Output the full listing below, keeping each line exact.

———
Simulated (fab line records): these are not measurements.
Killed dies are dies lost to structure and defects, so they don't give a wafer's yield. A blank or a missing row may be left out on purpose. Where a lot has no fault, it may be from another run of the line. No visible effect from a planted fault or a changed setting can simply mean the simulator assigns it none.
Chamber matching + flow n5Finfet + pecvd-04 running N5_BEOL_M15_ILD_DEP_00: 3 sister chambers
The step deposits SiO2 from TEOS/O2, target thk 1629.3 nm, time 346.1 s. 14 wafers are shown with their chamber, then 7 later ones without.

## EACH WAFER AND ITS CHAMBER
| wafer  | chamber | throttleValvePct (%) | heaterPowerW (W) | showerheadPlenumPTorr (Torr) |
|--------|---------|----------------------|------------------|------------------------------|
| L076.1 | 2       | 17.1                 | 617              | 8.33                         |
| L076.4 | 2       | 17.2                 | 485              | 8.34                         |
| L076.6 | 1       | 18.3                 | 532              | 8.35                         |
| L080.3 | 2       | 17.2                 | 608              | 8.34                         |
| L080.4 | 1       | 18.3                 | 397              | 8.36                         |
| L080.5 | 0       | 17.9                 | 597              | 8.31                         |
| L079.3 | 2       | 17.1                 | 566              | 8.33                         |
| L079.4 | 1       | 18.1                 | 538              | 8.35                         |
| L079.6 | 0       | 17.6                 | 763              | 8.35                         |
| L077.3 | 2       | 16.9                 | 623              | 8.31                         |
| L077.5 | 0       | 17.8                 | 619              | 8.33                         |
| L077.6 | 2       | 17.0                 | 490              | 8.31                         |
———

--- Expected answer ---
Simulated (fab line records): these are not measurements.
Killed dies are dies lost to structure and defects, so they don't give a wafer's yield. A blank or a missing row may be left out on purpose. Where a lot has no fault, it may be from another run of the line. No visible effect from a planted fault or a changed setting can simply mean the simulator assigns it none.
Chamber matching + flow n5Finfet + pecvd-04 running N5_BEOL_M15_ILD_DEP_00: 3 sister chambers
The step deposits SiO2 from TEOS/O2, target thk 1629.3 nm, time 346.1 s. 14 wafers are shown with their chamber, then 7 later ones without.

## EACH WAFER AND ITS CHAMBER
| wafer  | chamber | throttleValvePct (%) | heaterPowerW (W) | showerheadPlenumPTorr (Torr) |
|--------|---------|----------------------|------------------|------------------------------|
| L076.1 | 2       | 17.1                 | 617              | 8.33                         |
| L076.4 | 2       | 17.2                 | 485              | 8.34                         |
| L076.6 | 1       | 18.3                 | 532              | 8.35                         |
| L080.3 | 2       | 17.2                 | 608              | 8.34                         |
| L080.4 | 1       | 18.3                 | 397              | 8.36                         |
| L080.5 | 0       | 17.9                 | 597              | 8.31                         |
| L079.3 | 2       | 17.1                 | 566              | 8.33                         |
| L079.4 | 1       | 18.1                 | 538              | 8.35                         |
| L079.6 | 0       | 17.6                 | 763              | 8.35                         |
| L077.3 | 2       | 16.9                 | 623              | 8.31                         |
| L077.5 | 0       | 17.8                 | 619              | 8.33                         |
| L077.6 | 2       | 17.0                 | 490              | 8.31                         |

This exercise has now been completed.